*** RECORDS PROVIDED ***

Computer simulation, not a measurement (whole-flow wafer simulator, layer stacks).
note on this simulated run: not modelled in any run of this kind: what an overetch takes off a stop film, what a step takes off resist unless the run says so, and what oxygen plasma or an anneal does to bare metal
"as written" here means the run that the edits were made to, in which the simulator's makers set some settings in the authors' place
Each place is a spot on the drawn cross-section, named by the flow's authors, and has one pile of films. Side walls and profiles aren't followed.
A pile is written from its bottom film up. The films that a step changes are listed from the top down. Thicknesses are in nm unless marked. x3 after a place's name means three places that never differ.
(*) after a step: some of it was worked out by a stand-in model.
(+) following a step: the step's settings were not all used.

*** End of RECORDS PROVIDED ***

### WORK ORDER
Each line of the data above is to be duplicated exactly.

### EXERCISE OUTPUT
Computer simulation, not a measurement (whole-flow wafer simulator, layer stacks).
note on this simulated run: not modelled in any run of this kind: what an overetch takes off a stop film, what a step takes off resist unless the run says so, and what oxygen plasma or an anneal does to bare metal
"as written" here means the run that the edits were made to, in which the simulator's makers set some settings in the authors' place
Each place is a spot on the drawn cross-section, named by the flow's authors, and has one pile of films. Side walls and profiles aren't followed.
A pile is written from its bottom film up. The films that a step changes are listed from the top down. Thicknesses are in nm unless marked. x3 after a place's name means three places that never differ.
(*) after a step: some of it was worked out by a stand-in model.
(+) following a step: the step's settings were not all used.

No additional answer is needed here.